» **Entries provided**
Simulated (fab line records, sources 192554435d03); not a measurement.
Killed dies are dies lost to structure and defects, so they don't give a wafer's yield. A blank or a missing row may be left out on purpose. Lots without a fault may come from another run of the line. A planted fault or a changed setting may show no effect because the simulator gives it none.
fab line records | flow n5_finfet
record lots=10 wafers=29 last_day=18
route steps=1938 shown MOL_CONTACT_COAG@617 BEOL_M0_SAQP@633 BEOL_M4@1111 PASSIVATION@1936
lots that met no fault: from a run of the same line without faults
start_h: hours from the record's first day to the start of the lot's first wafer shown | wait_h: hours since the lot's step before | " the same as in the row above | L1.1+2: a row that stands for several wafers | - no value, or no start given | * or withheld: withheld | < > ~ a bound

» **Assigned task**
Transcribe the full listing exactly, keeping every word as it is.

» **Answer area**
Simulated (fab line records, sources 192554435d03); not a measurement.
Killed dies are dies lost to structure and defects, so they don't give a wafer's yield. A blank or a missing row may be left out on purpose. Lots without a fault may come from another run of the line. A planted fault or a changed setting may show no effect because the simulator gives it none.
fab line records | flow n5_finfet
record lots=10 wafers=29 last_day=18
route steps=1938 shown MOL_CONTACT_COAG@617 BEOL_M0_SAQP@633 BEOL_M4@1111 PASSIVATION@1936
lots that met no fault: from a run of the same line without faults
start_h: hours from the record's first day to the start of the lot's first wafer shown | wait_h: hours since the lot's step before | " the same as in the row above | L1.1+2: a row that stands for several wafers | - no value, or no start given | * or withheld: withheld | < > ~ a bound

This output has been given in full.